The answer consists solely of the listing's lines from the first through the line containing "Run 6B, day", each reproduced exactly.

:: Recorded information ::
..........

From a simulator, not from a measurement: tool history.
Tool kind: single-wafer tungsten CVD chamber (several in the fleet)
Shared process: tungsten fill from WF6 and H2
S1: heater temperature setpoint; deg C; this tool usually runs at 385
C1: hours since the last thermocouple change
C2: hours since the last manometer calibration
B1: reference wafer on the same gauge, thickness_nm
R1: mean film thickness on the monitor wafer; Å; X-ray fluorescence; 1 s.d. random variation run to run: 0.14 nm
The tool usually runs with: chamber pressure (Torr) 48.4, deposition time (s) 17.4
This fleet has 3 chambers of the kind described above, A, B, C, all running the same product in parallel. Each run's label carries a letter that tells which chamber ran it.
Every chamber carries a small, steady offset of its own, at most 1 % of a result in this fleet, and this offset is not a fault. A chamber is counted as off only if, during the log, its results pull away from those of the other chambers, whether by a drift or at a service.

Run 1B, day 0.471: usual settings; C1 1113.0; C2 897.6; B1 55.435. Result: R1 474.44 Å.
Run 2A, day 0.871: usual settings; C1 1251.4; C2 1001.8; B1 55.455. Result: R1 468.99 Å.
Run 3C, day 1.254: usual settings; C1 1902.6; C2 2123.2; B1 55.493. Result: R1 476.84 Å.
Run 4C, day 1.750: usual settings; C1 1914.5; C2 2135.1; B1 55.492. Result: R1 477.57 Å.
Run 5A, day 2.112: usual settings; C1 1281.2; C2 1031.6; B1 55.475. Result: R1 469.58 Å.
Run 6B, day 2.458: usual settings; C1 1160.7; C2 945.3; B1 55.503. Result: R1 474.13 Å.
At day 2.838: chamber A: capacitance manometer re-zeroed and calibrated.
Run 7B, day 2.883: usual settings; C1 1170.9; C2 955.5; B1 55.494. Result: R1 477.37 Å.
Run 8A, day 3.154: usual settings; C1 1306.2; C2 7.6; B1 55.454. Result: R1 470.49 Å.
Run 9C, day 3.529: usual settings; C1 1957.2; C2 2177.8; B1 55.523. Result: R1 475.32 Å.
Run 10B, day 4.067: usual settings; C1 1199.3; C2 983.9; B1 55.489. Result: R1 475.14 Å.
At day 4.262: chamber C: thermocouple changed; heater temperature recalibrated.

..........

:: Task result ::
From a simulator, not from a measurement: tool history.
Tool kind: single-wafer tungsten CVD chamber (several in the fleet)
Shared process: tungsten fill from WF6 and H2
S1: heater temperature setpoint; deg C; this tool usually runs at 385
C1: hours since the last thermocouple change
C2: hours since the last manometer calibration
B1: reference wafer on the same gauge, thickness_nm
R1: mean film thickness on the monitor wafer; Å; X-ray fluorescence; 1 s.d. random variation run to run: 0.14 nm
The tool usually runs with: chamber pressure (Torr) 48.4, deposition time (s) 17.4
This fleet has 3 chambers of the kind described above, A, B, C, all running the same product in parallel. Each run's label carries a letter that tells which chamber ran it.
Every chamber carries a small, steady offset of its own, at most 1 % of a result in this fleet, and this offset is not a fault. A chamber is counted as off only if, during the log, its results pull away from those of the other chambers, whether by a drift or at a service.

Run 1B, day 0.471: usual settings; C1 1113.0; C2 897.6; B1 55.435. Result: R1 474.44 Å.
Run 2A, day 0.871: usual settings; C1 1251.4; C2 1001.8; B1 55.455. Result: R1 468.99 Å.
Run 3C, day 1.254: usual settings; C1 1902.6; C2 2123.2; B1 55.493. Result: R1 476.84 Å.
Run 4C, day 1.750: usual settings; C1 1914.5; C2 2135.1; B1 55.492. Result: R1 477.57 Å.
Run 5A, day 2.112: usual settings; C1 1281.2; C2 1031.6; B1 55.475. Result: R1 469.58 Å.
Run 6B, day 2.458: usual settings; C1 1160.7; C2 945.3; B1 55.503. Result: R1 474.13 Å.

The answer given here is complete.